» **Brief**
Read the data and repeat all of it exactly.

» **Entries provided**
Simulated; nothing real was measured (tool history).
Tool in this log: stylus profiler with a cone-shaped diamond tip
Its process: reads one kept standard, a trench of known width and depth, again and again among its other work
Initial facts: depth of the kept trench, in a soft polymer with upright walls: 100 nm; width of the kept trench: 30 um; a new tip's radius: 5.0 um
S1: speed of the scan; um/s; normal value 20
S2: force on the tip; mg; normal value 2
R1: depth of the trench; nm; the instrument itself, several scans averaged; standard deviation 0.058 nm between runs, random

» **Expected answer**
Simulated; nothing real was measured (tool history).
Tool in this log: stylus profiler with a cone-shaped diamond tip
Its process: reads one kept standard, a trench of known width and depth, again and again among its other work
Initial facts: depth of the kept trench, in a soft polymer with upright walls: 100 nm; width of the kept trench: 30 um; a new tip's radius: 5.0 um
S1: speed of the scan; um/s; normal value 20
S2: force on the tip; mg; normal value 2
R1: depth of the trench; nm; the instrument itself, several scans averaged; standard deviation 0.058 nm between runs, random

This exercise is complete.